Action item → Reproduce all the data, character for character.

§ §
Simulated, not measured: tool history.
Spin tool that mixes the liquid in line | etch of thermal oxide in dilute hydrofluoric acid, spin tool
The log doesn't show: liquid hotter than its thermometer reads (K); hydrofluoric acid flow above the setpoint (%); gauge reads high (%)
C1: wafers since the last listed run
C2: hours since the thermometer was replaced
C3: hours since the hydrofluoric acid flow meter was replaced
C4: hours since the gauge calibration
§ §

Result →
Simulated, not measured: tool history.
Spin tool that mixes the liquid in line | etch of thermal oxide in dilute hydrofluoric acid, spin tool
The log doesn't show: liquid hotter than its thermometer reads (K); hydrofluoric acid flow above the setpoint (%); gauge reads high (%)
C1: wafers since the last listed run
C2: hours since the thermometer was replaced
C3: hours since the hydrofluoric acid flow meter was replaced
C4: hours since the gauge calibration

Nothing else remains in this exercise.